:: Material provided ::

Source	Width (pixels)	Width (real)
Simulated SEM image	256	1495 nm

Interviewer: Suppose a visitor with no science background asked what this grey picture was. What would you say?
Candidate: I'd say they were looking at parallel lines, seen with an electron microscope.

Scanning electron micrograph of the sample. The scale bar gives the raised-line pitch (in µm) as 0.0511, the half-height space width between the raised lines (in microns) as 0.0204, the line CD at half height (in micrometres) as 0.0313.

:::

▶ Work instruction
No line may be altered or left out when the data is written out.

▶ Task result
Source	Width (pixels)	Width (real)
Simulated SEM image	256	1495 nm

Interviewer: Suppose a visitor with no science background asked what this grey picture was. What would you say?
Candidate: I'd say they were looking at parallel lines, seen with an electron microscope.

Scanning electron micrograph of the sample. The scale bar gives the raised-line pitch (in µm) as 0.0511, the half-height space width between the raised lines (in microns) as 0.0204, the line CD at half height (in micrometres) as 0.0313.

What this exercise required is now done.